Copy out each line below exactly as it appears.

Top of Data
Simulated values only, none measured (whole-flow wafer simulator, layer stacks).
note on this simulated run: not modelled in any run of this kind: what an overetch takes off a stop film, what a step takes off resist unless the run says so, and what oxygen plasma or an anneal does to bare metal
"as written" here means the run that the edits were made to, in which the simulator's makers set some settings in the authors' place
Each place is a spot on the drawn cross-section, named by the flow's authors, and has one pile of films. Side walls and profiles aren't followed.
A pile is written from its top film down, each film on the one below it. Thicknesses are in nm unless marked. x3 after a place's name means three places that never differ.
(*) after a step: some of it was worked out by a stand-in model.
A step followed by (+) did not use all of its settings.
Bottom of Data

◆ Reply ◆
Simulated values only, none measured (whole-flow wafer simulator, layer stacks).
note on this simulated run: not modelled in any run of this kind: what an overetch takes off a stop film, what a step takes off resist unless the run says so, and what oxygen plasma or an anneal does to bare metal
"as written" here means the run that the edits were made to, in which the simulator's makers set some settings in the authors' place
Each place is a spot on the drawn cross-section, named by the flow's authors, and has one pile of films. Side walls and profiles aren't followed.
A pile is written from its top film down, each film on the one below it. Thicknesses are in nm unless marked. x3 after a place's name means three places that never differ.
(*) after a step: some of it was worked out by a stand-in model.
A step followed by (+) did not use all of its settings.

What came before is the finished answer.